* **Supplied data**
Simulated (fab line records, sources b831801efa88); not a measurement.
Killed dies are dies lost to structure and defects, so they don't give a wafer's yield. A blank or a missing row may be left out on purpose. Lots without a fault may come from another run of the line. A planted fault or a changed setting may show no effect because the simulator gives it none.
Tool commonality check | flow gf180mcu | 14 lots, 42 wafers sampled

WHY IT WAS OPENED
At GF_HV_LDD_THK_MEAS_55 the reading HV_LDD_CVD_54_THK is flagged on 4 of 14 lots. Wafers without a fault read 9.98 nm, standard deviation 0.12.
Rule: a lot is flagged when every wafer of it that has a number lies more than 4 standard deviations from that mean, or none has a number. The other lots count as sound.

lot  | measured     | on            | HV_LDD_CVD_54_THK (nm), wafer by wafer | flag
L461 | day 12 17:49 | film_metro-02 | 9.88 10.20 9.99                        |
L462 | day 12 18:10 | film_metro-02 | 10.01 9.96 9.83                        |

* **Task item**
Only the lines from the first one of the listing up to and including the line where "L461 | day 12" appears are wanted, reproduced exactly.

* **Written solution**
Simulated (fab line records, sources b831801efa88); not a measurement.
Killed dies are dies lost to structure and defects, so they don't give a wafer's yield. A blank or a missing row may be left out on purpose. Lots without a fault may come from another run of the line. A planted fault or a changed setting may show no effect because the simulator gives it none.
Tool commonality check | flow gf180mcu | 14 lots, 42 wafers sampled

WHY IT WAS OPENED
At GF_HV_LDD_THK_MEAS_55 the reading HV_LDD_CVD_54_THK is flagged on 4 of 14 lots. Wafers without a fault read 9.98 nm, standard deviation 0.12.
Rule: a lot is flagged when every wafer of it that has a number lies more than 4 standard deviations from that mean, or none has a number. The other lots count as sound.

lot  | measured     | on            | HV_LDD_CVD_54_THK (nm), wafer by wafer | flag
L461 | day 12 17:49 | film_metro-02 | 9.88 10.20 9.99                        |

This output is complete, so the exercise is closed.